#### [WORK ORDER]
Using the records below, give again exactly the lines from the line that contains "Heights are measured" through the line that contains "7,STRIP,etch materials resist", both ends included, and only those.

───

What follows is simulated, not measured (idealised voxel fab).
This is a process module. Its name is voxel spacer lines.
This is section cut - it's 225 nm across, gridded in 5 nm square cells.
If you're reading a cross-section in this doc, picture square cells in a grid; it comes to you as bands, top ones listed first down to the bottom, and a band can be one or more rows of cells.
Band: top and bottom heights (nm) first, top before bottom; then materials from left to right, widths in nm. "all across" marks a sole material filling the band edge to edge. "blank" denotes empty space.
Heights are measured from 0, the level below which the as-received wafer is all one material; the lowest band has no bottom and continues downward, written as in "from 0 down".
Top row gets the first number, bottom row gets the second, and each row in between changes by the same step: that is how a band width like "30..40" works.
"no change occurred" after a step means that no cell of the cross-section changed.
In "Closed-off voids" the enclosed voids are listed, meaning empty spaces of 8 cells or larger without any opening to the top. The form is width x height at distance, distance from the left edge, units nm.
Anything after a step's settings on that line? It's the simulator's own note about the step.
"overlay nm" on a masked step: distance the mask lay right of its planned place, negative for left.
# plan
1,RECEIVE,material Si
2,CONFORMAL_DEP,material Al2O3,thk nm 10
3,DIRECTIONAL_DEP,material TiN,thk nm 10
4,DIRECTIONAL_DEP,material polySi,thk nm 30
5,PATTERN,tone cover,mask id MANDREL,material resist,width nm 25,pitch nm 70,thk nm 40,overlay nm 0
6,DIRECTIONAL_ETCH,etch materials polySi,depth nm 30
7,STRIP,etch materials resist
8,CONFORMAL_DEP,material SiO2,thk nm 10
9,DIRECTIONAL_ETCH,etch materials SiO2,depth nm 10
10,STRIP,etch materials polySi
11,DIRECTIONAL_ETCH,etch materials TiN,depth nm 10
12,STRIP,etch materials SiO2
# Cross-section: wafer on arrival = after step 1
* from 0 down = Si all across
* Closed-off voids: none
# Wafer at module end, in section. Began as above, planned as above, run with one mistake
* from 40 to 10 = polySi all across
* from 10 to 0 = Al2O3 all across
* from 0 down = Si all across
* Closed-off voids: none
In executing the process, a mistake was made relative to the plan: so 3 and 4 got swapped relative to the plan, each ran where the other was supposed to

───

#### [REPLY]
Heights are measured from 0, the level below which the as-received wafer is all one material; the lowest band has no bottom and continues downward, written as in "from 0 down".
Top row gets the first number, bottom row gets the second, and each row in between changes by the same step: that is how a band width like "30..40" works.
"no change occurred" after a step means that no cell of the cross-section changed.
In "Closed-off voids" the enclosed voids are listed, meaning empty spaces of 8 cells or larger without any opening to the top. The form is width x height at distance, distance from the left edge, units nm.
Anything after a step's settings on that line? It's the simulator's own note about the step.
"overlay nm" on a masked step: distance the mask lay right of its planned place, negative for left.
# plan
1,RECEIVE,material Si
2,CONFORMAL_DEP,material Al2O3,thk nm 10
3,DIRECTIONAL_DEP,material TiN,thk nm 10
4,DIRECTIONAL_DEP,material polySi,thk nm 30
5,PATTERN,tone cover,mask id MANDREL,material resist,width nm 25,pitch nm 70,thk nm 40,overlay nm 0
6,DIRECTIONAL_ETCH,etch materials polySi,depth nm 30
7,STRIP,etch materials resist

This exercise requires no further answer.